▶ _ASSIGNED TASK_
Nothing but the lines from the start of the records through the line that contains "Each place is" is to be copied, and each is to be copied exactly.

▶ _RAW DATA_
□ □ □ □ □ □ □

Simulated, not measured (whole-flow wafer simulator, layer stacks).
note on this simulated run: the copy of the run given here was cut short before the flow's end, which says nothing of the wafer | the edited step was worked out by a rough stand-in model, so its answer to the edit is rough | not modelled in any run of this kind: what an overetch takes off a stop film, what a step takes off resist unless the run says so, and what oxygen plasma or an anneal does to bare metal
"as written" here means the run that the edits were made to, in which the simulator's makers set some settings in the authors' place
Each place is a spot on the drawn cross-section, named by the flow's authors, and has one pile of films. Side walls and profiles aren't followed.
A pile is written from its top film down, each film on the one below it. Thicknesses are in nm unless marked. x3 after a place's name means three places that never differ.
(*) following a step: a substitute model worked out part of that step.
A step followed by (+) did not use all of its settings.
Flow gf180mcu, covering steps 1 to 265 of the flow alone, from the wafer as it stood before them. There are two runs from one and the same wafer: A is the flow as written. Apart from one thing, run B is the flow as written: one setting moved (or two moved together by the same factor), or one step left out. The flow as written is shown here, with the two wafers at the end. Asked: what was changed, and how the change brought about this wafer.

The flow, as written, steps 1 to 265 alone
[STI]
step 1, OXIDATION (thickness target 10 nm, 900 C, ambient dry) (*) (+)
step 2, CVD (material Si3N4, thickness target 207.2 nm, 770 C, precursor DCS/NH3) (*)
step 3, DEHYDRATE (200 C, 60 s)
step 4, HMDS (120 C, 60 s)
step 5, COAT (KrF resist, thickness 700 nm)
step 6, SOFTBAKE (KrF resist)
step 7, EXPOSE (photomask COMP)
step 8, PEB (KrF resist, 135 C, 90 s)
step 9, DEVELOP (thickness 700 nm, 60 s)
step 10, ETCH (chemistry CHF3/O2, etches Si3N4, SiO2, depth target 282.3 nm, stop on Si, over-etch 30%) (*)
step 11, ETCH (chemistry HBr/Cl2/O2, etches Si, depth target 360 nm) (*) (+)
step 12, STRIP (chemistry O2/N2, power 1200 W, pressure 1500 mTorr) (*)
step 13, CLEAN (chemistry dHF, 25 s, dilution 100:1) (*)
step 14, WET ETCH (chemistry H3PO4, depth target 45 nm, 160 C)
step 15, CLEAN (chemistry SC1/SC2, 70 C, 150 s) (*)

□ □ □ □ □ □ □

▶ _YOUR SOLUTION_
Simulated, not measured (whole-flow wafer simulator, layer stacks).
note on this simulated run: the copy of the run given here was cut short before the flow's end, which says nothing of the wafer | the edited step was worked out by a rough stand-in model, so its answer to the edit is rough | not modelled in any run of this kind: what an overetch takes off a stop film, what a step takes off resist unless the run says so, and what oxygen plasma or an anneal does to bare metal
"as written" here means the run that the edits were made to, in which the simulator's makers set some settings in the authors' place
Each place is a spot on the drawn cross-section, named by the flow's authors, and has one pile of films. Side walls and profiles aren't followed.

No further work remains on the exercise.